Below are some records. Return exactly the lines from the one with "S3: parts of" to the one with "P2: etch of", and nothing else.

====== Supplied entries ======
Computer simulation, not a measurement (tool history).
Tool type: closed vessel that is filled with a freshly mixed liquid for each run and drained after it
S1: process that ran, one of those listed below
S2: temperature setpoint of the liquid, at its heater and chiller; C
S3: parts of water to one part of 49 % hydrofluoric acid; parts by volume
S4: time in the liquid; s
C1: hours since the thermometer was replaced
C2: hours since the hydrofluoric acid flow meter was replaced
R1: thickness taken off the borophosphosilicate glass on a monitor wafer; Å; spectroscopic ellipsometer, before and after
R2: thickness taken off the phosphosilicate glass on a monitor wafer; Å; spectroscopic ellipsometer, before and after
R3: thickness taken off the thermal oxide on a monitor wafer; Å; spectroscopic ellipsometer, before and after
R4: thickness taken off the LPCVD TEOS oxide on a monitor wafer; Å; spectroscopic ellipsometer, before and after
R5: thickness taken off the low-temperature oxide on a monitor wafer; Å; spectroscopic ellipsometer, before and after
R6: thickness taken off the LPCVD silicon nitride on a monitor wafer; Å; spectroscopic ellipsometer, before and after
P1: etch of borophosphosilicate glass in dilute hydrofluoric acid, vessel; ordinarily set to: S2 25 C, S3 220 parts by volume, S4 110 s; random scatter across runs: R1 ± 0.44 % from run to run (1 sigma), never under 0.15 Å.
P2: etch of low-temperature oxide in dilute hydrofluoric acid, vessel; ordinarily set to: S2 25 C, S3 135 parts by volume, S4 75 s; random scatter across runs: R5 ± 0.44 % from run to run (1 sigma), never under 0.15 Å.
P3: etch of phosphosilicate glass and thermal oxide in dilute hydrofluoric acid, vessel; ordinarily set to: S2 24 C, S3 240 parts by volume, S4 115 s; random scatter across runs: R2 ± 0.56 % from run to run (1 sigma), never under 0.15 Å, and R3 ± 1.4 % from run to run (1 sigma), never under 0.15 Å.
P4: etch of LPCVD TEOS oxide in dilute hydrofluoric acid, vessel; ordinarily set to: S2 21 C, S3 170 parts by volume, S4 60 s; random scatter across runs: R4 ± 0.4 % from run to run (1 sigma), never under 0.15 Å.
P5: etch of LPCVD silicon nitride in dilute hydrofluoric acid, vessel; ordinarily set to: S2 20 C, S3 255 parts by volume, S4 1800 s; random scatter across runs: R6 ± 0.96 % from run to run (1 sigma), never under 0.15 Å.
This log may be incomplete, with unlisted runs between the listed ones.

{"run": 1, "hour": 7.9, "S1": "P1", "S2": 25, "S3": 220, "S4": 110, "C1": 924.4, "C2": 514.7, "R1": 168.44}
======

Written answer:
S3: parts of water to one part of 49 % hydrofluoric acid; parts by volume
S4: time in the liquid; s
C1: hours since the thermometer was replaced
C2: hours since the hydrofluoric acid flow meter was replaced
R1: thickness taken off the borophosphosilicate glass on a monitor wafer; Å; spectroscopic ellipsometer, before and after
R2: thickness taken off the phosphosilicate glass on a monitor wafer; Å; spectroscopic ellipsometer, before and after
R3: thickness taken off the thermal oxide on a monitor wafer; Å; spectroscopic ellipsometer, before and after
R4: thickness taken off the LPCVD TEOS oxide on a monitor wafer; Å; spectroscopic ellipsometer, before and after
R5: thickness taken off the low-temperature oxide on a monitor wafer; Å; spectroscopic ellipsometer, before and after
R6: thickness taken off the LPCVD silicon nitride on a monitor wafer; Å; spectroscopic ellipsometer, before and after
P1: etch of borophosphosilicate glass in dilute hydrofluoric acid, vessel; ordinarily set to: S2 25 C, S3 220 parts by volume, S4 110 s; random scatter across runs: R1 ± 0.44 % from run to run (1 sigma), never under 0.15 Å.
P2: etch of low-temperature oxide in dilute hydrofluoric acid, vessel; ordinarily set to: S2 25 C, S3 135 parts by volume, S4 75 s; random scatter across runs: R5 ± 0.44 % from run to run (1 sigma), never under 0.15 Å.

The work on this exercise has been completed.